# Assignment:
Only the lines of the data below from the one with "The reference from" through the one with "1 RECEIVE,material Si" are wanted. Repeat them exactly.

# Source information:
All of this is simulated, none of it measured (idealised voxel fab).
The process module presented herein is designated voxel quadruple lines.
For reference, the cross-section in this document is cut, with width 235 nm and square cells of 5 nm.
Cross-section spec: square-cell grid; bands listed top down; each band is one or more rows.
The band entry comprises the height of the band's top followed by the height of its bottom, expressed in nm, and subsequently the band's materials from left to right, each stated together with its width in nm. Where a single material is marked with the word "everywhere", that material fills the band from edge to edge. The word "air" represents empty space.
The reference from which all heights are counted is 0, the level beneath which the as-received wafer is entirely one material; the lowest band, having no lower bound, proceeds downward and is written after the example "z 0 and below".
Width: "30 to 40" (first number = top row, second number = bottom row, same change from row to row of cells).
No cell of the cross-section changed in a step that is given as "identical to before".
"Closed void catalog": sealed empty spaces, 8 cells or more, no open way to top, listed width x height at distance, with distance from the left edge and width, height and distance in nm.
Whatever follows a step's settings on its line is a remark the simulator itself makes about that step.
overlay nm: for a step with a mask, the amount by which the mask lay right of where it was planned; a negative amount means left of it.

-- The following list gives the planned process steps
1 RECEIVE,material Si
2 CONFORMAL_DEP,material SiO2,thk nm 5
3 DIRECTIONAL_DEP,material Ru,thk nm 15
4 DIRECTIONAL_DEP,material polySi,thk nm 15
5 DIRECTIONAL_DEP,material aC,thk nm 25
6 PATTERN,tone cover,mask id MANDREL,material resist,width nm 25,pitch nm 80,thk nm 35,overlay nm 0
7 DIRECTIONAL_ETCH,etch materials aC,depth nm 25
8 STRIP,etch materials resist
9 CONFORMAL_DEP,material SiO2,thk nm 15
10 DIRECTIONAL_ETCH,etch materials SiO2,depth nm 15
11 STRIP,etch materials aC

# Written answer:
The reference from which all heights are counted is 0, the level beneath which the as-received wafer is entirely one material; the lowest band, having no lower bound, proceeds downward and is written after the example "z 0 and below".
Width: "30 to 40" (first number = top row, second number = bottom row, same change from row to row of cells).
No cell of the cross-section changed in a step that is given as "identical to before".
"Closed void catalog": sealed empty spaces, 8 cells or more, no open way to top, listed width x height at distance, with distance from the left edge and width, height and distance in nm.
Whatever follows a step's settings on its line is a remark the simulator itself makes about that step.
overlay nm: for a step with a mask, the amount by which the mask lay right of where it was planned; a negative amount means left of it.

-- The following list gives the planned process steps
1 RECEIVE,material Si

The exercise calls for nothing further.